*ENTRIES PROVIDED*.
· · · ·

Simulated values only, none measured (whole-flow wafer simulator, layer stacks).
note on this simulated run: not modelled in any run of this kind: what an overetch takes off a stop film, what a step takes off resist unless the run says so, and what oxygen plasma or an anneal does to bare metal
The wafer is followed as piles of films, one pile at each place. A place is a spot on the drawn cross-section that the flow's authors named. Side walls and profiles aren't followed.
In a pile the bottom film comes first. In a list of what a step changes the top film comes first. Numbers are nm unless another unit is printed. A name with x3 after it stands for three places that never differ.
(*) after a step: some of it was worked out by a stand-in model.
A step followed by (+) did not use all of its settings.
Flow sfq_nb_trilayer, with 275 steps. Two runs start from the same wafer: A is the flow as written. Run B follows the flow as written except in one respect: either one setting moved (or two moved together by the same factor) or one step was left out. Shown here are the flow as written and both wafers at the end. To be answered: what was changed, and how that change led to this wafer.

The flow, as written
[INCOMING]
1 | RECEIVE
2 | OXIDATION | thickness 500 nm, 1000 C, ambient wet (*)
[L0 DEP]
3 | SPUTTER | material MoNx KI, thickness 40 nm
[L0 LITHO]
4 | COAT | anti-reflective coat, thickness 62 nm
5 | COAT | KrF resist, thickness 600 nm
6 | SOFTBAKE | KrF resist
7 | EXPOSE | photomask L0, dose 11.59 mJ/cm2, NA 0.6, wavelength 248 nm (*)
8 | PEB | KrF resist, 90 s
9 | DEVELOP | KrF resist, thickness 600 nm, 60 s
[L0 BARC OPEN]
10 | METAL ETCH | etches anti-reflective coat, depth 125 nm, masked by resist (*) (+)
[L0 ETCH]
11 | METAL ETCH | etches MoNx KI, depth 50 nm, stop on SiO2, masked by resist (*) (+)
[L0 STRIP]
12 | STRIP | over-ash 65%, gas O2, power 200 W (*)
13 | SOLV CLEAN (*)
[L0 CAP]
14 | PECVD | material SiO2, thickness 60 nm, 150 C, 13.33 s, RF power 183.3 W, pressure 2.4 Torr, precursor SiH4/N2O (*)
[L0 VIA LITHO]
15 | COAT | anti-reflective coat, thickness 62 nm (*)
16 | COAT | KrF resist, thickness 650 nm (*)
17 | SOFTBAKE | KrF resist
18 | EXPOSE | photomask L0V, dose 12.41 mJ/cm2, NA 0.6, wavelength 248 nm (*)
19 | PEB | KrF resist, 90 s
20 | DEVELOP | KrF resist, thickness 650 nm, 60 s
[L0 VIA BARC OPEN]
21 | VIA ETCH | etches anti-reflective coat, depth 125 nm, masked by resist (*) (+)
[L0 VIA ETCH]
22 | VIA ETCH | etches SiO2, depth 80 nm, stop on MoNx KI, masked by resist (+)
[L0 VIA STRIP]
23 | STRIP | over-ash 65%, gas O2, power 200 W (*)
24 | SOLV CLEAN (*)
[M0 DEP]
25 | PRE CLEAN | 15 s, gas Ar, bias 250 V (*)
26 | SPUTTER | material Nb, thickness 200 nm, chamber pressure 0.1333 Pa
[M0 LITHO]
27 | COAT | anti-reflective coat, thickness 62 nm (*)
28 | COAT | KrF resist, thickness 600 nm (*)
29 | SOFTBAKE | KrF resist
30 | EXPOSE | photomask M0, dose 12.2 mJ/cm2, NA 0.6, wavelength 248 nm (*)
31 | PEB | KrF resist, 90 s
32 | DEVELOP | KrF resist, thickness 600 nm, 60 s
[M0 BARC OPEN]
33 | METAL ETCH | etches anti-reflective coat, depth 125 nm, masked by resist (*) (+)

· · · ·

*WORK ITEM*. All that is wanted is an exact copy of the lines above from the one with "23 | STRIP |" through the one with "[M0 BARC OPEN]", with both ends included.

*WORKED SOLUTION*.
23 | STRIP | over-ash 65%, gas O2, power 200 W (*)
24 | SOLV CLEAN (*)
[M0 DEP]
25 | PRE CLEAN | 15 s, gas Ar, bias 250 V (*)
26 | SPUTTER | material Nb, thickness 200 nm, chamber pressure 0.1333 Pa
[M0 LITHO]
27 | COAT | anti-reflective coat, thickness 62 nm (*)
28 | COAT | KrF resist, thickness 600 nm (*)
29 | SOFTBAKE | KrF resist
30 | EXPOSE | photomask M0, dose 12.2 mJ/cm2, NA 0.6, wavelength 248 nm (*)
31 | PEB | KrF resist, 90 s
32 | DEVELOP | KrF resist, thickness 600 nm, 60 s
[M0 BARC OPEN]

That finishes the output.